RECORDED DATA:

◇ ◇ ◇ ◇ ◇ ◇ ◇

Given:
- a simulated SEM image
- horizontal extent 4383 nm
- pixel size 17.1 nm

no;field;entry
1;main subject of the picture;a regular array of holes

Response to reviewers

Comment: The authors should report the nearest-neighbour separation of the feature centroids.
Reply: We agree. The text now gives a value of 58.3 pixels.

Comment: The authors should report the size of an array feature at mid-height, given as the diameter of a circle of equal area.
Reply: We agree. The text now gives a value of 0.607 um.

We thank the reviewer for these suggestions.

◇ ◇ ◇ ◇ ◇ ◇ ◇

BRIEF:
Give back every line of the data exactly.

EXPECTED ANSWER:
Given:
- a simulated SEM image
- horizontal extent 4383 nm
- pixel size 17.1 nm

no;field;entry
1;main subject of the picture;a regular array of holes

Response to reviewers

Comment: The authors should report the nearest-neighbour separation of the feature centroids.
Reply: We agree. The text now gives a value of 58.3 pixels.

Comment: The authors should report the size of an array feature at mid-height, given as the diameter of a circle of equal area.
Reply: We agree. The text now gives a value of 0.607 um.

We thank the reviewer for these suggestions.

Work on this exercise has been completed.